Supplied records:
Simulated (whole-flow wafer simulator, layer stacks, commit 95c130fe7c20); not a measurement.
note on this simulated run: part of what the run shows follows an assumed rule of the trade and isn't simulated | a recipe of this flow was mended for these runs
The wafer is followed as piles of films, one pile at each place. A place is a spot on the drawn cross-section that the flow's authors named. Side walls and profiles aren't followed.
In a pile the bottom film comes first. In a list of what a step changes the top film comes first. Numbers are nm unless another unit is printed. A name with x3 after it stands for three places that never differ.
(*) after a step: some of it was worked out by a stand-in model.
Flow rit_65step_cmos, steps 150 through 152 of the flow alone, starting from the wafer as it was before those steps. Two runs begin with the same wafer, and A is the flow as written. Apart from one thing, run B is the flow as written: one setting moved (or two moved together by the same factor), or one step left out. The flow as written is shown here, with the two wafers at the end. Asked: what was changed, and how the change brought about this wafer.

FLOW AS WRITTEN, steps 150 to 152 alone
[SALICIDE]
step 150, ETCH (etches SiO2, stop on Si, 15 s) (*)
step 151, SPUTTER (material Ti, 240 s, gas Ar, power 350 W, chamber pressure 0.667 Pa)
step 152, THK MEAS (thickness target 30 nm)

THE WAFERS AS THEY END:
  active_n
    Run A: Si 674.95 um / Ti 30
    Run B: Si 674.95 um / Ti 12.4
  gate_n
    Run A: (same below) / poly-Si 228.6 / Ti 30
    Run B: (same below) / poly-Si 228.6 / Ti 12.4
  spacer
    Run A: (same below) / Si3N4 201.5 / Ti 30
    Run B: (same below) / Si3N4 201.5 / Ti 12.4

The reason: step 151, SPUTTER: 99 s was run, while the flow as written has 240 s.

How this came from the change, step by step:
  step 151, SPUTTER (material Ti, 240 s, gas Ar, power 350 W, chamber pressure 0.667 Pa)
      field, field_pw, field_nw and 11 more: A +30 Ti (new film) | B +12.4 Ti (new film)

Work request: In the material above, find the line containing "FLOW AS WRITTEN, steps 150 to 152 alone" and the line containing "THE WAFERS AS", then write out exactly those two lines and every line between them, and nothing more.

Answer space:
FLOW AS WRITTEN, steps 150 to 152 alone
[SALICIDE]
step 150, ETCH (etches SiO2, stop on Si, 15 s) (*)
step 151, SPUTTER (material Ti, 240 s, gas Ar, power 350 W, chamber pressure 0.667 Pa)
step 152, THK MEAS (thickness target 30 nm)

THE WAFERS AS THEY END:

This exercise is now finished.